*EXERCISE:*
Using the listing below, set down each line from the line containing "field, field__w1, field__w2, field__w3" through the line containing "step 395, SPUTTER (material", both ends included, exactly and with nothing added.

*AVAILABLE DATA:*
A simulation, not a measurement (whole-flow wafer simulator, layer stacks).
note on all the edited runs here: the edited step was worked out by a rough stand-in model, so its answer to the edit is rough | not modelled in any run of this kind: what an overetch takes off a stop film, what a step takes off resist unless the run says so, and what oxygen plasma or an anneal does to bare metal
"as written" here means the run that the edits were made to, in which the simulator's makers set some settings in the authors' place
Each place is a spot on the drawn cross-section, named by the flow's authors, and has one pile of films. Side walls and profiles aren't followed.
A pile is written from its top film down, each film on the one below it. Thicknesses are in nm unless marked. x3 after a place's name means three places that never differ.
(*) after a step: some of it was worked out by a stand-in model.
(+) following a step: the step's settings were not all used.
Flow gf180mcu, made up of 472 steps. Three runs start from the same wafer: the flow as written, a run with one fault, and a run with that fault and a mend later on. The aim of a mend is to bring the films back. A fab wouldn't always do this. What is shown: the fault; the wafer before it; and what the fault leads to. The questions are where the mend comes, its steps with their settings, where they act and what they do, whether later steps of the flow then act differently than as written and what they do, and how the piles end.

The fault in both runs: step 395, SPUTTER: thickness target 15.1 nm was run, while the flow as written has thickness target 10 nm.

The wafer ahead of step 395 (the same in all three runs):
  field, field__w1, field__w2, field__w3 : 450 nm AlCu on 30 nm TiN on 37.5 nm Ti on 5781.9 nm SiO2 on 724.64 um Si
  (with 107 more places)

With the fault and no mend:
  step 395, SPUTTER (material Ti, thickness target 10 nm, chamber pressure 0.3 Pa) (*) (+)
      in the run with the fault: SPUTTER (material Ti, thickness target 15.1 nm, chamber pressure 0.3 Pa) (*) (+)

*ANSWER BOX:*
  field, field__w1, field__w2, field__w3 : 450 nm AlCu on 30 nm TiN on 37.5 nm Ti on 5781.9 nm SiO2 on 724.64 um Si
  (with 107 more places)

With the fault and no mend:
  step 395, SPUTTER (material Ti, thickness target 10 nm, chamber pressure 0.3 Pa) (*) (+)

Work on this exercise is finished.